Dataset extract =>
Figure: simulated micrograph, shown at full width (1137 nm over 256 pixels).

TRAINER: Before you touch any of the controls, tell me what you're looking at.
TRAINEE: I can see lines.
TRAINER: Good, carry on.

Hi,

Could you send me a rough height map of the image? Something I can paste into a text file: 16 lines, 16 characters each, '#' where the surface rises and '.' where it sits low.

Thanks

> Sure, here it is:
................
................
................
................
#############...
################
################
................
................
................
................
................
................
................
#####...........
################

Work instruction => The whole listing needs repeating. Match each line exactly.

Solution =>
Figure: simulated micrograph, shown at full width (1137 nm over 256 pixels).

TRAINER: Before you touch any of the controls, tell me what you're looking at.
TRAINEE: I can see lines.
TRAINER: Good, carry on.

Hi,

Could you send me a rough height map of the image? Something I can paste into a text file: 16 lines, 16 characters each, '#' where the surface rises and '.' where it sits low.

Thanks

> Sure, here it is:
................
................
................
................
#############...
################
################
................
................
................
................
................
................
................
#####...........
################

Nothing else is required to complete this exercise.